Activity: The response must consist of all the entries, duplicated without alteration.

Raw data:
##########

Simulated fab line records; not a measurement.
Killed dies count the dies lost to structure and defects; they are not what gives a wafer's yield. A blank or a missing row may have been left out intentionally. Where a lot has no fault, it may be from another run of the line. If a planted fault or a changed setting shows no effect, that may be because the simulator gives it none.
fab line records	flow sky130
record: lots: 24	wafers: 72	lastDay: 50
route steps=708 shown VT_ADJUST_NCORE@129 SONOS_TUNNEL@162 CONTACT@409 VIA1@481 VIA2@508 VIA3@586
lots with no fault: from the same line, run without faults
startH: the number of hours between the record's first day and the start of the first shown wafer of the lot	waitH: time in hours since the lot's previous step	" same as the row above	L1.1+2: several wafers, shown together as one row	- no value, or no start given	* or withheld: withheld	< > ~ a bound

##########

Exercise response:
Simulated fab line records; not a measurement.
Killed dies count the dies lost to structure and defects; they are not what gives a wafer's yield. A blank or a missing row may have been left out intentionally. Where a lot has no fault, it may be from another run of the line. If a planted fault or a changed setting shows no effect, that may be because the simulator gives it none.
fab line records	flow sky130
record: lots: 24	wafers: 72	lastDay: 50
route steps=708 shown VT_ADJUST_NCORE@129 SONOS_TUNNEL@162 CONTACT@409 VIA1@481 VIA2@508 VIA3@586
lots with no fault: from the same line, run without faults
startH: the number of hours between the record's first day and the start of the first shown wafer of the lot	waitH: time in hours since the lot's previous step	" same as the row above	L1.1+2: several wafers, shown together as one row	- no value, or no start given	* or withheld: withheld	< > ~ a bound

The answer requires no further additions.